WORK REQUEST: Emit an exact copy of the lines running from the start of the records to the line containing "All sizes in nanometers.", both included.

DATA:
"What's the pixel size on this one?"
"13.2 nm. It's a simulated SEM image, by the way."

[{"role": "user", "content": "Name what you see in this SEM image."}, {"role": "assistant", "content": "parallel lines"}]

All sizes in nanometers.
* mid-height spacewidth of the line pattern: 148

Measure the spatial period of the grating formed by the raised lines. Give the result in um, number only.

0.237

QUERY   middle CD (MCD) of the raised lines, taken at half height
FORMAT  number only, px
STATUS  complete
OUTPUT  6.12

EXERCISE RESPONSE:
"What's the pixel size on this one?"
"13.2 nm. It's a simulated SEM image, by the way."

[{"role": "user", "content": "Name what you see in this SEM image."}, {"role": "assistant", "content": "parallel lines"}]

All sizes in nanometers.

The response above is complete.